# Dataset entries
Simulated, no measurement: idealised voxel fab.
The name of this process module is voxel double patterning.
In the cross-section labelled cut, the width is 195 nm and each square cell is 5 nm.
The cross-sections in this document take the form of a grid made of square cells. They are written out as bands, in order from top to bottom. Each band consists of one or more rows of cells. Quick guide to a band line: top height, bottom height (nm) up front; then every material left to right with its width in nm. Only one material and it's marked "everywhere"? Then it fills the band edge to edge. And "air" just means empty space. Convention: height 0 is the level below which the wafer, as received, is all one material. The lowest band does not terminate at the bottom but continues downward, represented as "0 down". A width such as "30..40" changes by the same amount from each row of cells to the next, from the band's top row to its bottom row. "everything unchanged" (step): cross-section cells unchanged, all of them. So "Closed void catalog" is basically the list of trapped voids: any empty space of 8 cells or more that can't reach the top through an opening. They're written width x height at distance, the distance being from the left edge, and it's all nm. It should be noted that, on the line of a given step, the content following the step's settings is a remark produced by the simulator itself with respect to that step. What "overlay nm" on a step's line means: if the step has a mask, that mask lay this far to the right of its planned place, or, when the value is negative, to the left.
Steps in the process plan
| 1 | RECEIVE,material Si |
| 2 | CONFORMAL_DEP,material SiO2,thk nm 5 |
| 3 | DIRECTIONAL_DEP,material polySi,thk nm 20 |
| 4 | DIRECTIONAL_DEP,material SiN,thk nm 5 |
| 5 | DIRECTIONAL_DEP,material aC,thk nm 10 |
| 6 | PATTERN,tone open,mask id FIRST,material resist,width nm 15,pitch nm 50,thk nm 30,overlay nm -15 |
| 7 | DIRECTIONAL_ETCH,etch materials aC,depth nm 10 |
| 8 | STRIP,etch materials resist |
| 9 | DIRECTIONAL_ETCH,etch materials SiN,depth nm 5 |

# Required action
Type out the listing again with nothing changed.

# Your solution
Simulated, no measurement: idealised voxel fab.
The name of this process module is voxel double patterning.
In the cross-section labelled cut, the width is 195 nm and each square cell is 5 nm.
The cross-sections in this document take the form of a grid made of square cells. They are written out as bands, in order from top to bottom. Each band consists of one or more rows of cells. Quick guide to a band line: top height, bottom height (nm) up front; then every material left to right with its width in nm. Only one material and it's marked "everywhere"? Then it fills the band edge to edge. And "air" just means empty space. Convention: height 0 is the level below which the wafer, as received, is all one material. The lowest band does not terminate at the bottom but continues downward, represented as "0 down". A width such as "30..40" changes by the same amount from each row of cells to the next, from the band's top row to its bottom row. "everything unchanged" (step): cross-section cells unchanged, all of them. So "Closed void catalog" is basically the list of trapped voids: any empty space of 8 cells or more that can't reach the top through an opening. They're written width x height at distance, the distance being from the left edge, and it's all nm. It should be noted that, on the line of a given step, the content following the step's settings is a remark produced by the simulator itself with respect to that step. What "overlay nm" on a step's line means: if the step has a mask, that mask lay this far to the right of its planned place, or, when the value is negative, to the left.
Steps in the process plan
| 1 | RECEIVE,material Si |
| 2 | CONFORMAL_DEP,material SiO2,thk nm 5 |
| 3 | DIRECTIONAL_DEP,material polySi,thk nm 20 |
| 4 | DIRECTIONAL_DEP,material SiN,thk nm 5 |
| 5 | DIRECTIONAL_DEP,material aC,thk nm 10 |
| 6 | PATTERN,tone open,mask id FIRST,material resist,width nm 15,pitch nm 50,thk nm 30,overlay nm -15 |
| 7 | DIRECTIONAL_ETCH,etch materials aC,depth nm 10 |
| 8 | STRIP,etch materials resist |
| 9 | DIRECTIONAL_ETCH,etch materials SiN,depth nm 5 |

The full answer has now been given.